## Data section
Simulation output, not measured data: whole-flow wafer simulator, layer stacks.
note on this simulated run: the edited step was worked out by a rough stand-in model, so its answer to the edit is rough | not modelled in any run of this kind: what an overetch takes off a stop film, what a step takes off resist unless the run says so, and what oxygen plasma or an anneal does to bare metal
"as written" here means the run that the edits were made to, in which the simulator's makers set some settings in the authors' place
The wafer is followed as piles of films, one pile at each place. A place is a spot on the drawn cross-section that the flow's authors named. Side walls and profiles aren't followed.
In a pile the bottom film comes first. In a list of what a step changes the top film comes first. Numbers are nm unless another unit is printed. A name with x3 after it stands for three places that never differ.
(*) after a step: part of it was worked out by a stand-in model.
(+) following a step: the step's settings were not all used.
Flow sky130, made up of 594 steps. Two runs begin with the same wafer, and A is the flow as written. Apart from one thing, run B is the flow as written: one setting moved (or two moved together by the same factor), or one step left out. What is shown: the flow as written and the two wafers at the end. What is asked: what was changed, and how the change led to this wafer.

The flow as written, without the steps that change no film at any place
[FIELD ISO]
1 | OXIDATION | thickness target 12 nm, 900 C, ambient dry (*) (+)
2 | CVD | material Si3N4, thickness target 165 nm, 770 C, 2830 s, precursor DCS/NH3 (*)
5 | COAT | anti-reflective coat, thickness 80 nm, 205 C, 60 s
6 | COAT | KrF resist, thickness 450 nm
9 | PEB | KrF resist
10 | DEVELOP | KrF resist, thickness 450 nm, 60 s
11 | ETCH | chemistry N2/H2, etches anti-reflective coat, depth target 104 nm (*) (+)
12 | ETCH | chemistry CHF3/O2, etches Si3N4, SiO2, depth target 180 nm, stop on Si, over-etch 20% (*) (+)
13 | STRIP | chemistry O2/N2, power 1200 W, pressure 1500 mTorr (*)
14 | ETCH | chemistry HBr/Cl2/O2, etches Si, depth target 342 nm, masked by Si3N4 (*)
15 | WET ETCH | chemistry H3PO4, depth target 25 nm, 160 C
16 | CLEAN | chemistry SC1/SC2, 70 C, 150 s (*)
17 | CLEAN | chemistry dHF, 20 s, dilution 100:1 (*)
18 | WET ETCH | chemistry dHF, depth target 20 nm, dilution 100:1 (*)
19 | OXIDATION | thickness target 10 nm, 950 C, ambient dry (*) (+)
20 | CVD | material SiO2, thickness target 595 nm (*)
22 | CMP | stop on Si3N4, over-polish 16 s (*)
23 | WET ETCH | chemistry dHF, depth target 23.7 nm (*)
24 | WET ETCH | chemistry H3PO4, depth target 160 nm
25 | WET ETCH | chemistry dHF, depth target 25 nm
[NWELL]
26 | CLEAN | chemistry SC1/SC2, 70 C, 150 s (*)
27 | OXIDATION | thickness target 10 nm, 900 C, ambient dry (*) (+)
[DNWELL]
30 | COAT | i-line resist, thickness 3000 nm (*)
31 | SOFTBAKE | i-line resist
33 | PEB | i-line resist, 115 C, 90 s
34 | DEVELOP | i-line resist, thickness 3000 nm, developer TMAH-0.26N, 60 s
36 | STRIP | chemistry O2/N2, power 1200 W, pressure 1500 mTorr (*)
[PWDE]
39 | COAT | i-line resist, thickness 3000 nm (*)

## Action item
Reproduce only the lines from the top of the material through the one bearing "16 | CLEAN |", each exactly as it stands.

## Exercise answer
Simulation output, not measured data: whole-flow wafer simulator, layer stacks.
note on this simulated run: the edited step was worked out by a rough stand-in model, so its answer to the edit is rough | not modelled in any run of this kind: what an overetch takes off a stop film, what a step takes off resist unless the run says so, and what oxygen plasma or an anneal does to bare metal
"as written" here means the run that the edits were made to, in which the simulator's makers set some settings in the authors' place
The wafer is followed as piles of films, one pile at each place. A place is a spot on the drawn cross-section that the flow's authors named. Side walls and profiles aren't followed.
In a pile the bottom film comes first. In a list of what a step changes the top film comes first. Numbers are nm unless another unit is printed. A name with x3 after it stands for three places that never differ.
(*) after a step: part of it was worked out by a stand-in model.
(+) following a step: the step's settings were not all used.
Flow sky130, made up of 594 steps. Two runs begin with the same wafer, and A is the flow as written. Apart from one thing, run B is the flow as written: one setting moved (or two moved together by the same factor), or one step left out. What is shown: the flow as written and the two wafers at the end. What is asked: what was changed, and how the change led to this wafer.

The flow as written, without the steps that change no film at any place
[FIELD ISO]
1 | OXIDATION | thickness target 12 nm, 900 C, ambient dry (*) (+)
2 | CVD | material Si3N4, thickness target 165 nm, 770 C, 2830 s, precursor DCS/NH3 (*)
5 | COAT | anti-reflective coat, thickness 80 nm, 205 C, 60 s
6 | COAT | KrF resist, thickness 450 nm
9 | PEB | KrF resist
10 | DEVELOP | KrF resist, thickness 450 nm, 60 s
11 | ETCH | chemistry N2/H2, etches anti-reflective coat, depth target 104 nm (*) (+)
12 | ETCH | chemistry CHF3/O2, etches Si3N4, SiO2, depth target 180 nm, stop on Si, over-etch 20% (*) (+)
13 | STRIP | chemistry O2/N2, power 1200 W, pressure 1500 mTorr (*)
14 | ETCH | chemistry HBr/Cl2/O2, etches Si, depth target 342 nm, masked by Si3N4 (*)
15 | WET ETCH | chemistry H3PO4, depth target 25 nm, 160 C
16 | CLEAN | chemistry SC1/SC2, 70 C, 150 s (*)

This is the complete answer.